(AVAILABLE DATA)

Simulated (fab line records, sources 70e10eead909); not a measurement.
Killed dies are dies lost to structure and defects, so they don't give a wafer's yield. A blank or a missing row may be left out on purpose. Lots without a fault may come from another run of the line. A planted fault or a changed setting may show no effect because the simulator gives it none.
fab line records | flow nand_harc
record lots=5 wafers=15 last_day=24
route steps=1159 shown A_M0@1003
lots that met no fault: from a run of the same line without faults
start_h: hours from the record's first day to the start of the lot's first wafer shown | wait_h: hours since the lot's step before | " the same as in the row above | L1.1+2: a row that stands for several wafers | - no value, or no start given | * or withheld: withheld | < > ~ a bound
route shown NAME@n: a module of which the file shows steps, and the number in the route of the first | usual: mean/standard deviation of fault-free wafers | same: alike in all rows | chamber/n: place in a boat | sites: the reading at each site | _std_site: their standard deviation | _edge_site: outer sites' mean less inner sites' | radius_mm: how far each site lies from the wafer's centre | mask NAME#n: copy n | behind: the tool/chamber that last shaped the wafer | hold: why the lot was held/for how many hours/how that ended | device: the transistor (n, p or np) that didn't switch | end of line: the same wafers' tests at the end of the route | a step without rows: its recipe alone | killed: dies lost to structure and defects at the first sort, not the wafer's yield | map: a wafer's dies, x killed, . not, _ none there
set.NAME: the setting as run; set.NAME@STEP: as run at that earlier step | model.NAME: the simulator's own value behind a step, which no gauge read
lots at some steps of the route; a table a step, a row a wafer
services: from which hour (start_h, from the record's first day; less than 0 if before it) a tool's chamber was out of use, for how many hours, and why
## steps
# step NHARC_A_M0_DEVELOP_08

(End AVAILABLE DATA)

TASK ITEM: Copy every entry exactly.

EXERCISE OUTPUT:
Simulated (fab line records, sources 70e10eead909); not a measurement.
Killed dies are dies lost to structure and defects, so they don't give a wafer's yield. A blank or a missing row may be left out on purpose. Lots without a fault may come from another run of the line. A planted fault or a changed setting may show no effect because the simulator gives it none.
fab line records | flow nand_harc
record lots=5 wafers=15 last_day=24
route steps=1159 shown A_M0@1003
lots that met no fault: from a run of the same line without faults
start_h: hours from the record's first day to the start of the lot's first wafer shown | wait_h: hours since the lot's step before | " the same as in the row above | L1.1+2: a row that stands for several wafers | - no value, or no start given | * or withheld: withheld | < > ~ a bound
route shown NAME@n: a module of which the file shows steps, and the number in the route of the first | usual: mean/standard deviation of fault-free wafers | same: alike in all rows | chamber/n: place in a boat | sites: the reading at each site | _std_site: their standard deviation | _edge_site: outer sites' mean less inner sites' | radius_mm: how far each site lies from the wafer's centre | mask NAME#n: copy n | behind: the tool/chamber that last shaped the wafer | hold: why the lot was held/for how many hours/how that ended | device: the transistor (n, p or np) that didn't switch | end of line: the same wafers' tests at the end of the route | a step without rows: its recipe alone | killed: dies lost to structure and defects at the first sort, not the wafer's yield | map: a wafer's dies, x killed, . not, _ none there
set.NAME: the setting as run; set.NAME@STEP: as run at that earlier step | model.NAME: the simulator's own value behind a step, which no gauge read
lots at some steps of the route; a table a step, a row a wafer
services: from which hour (start_h, from the record's first day; less than 0 if before it) a tool's chamber was out of use, for how many hours, and why
## steps
# step NHARC_A_M0_DEVELOP_08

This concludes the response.